§ WORK TASK
Set down each line from the start of the material exactly, please, up to and including the one that contains "Log of one tool: a".

::::

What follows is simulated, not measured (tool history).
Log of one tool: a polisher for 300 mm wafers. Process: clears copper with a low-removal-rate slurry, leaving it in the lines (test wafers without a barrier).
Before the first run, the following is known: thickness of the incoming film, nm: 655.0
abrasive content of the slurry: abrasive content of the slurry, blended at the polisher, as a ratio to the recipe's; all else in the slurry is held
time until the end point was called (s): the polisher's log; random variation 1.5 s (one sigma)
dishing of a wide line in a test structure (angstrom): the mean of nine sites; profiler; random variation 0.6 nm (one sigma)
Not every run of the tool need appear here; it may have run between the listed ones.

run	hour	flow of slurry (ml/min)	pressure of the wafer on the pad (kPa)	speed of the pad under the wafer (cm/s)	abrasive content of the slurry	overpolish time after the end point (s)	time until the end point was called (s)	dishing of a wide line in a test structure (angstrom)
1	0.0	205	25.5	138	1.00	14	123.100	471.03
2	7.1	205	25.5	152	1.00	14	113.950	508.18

::::

§ EXERCISE ANSWER
What follows is simulated, not measured (tool history).
Log of one tool: a polisher for 300 mm wafers. Process: clears copper with a low-removal-rate slurry, leaving it in the lines (test wafers without a barrier).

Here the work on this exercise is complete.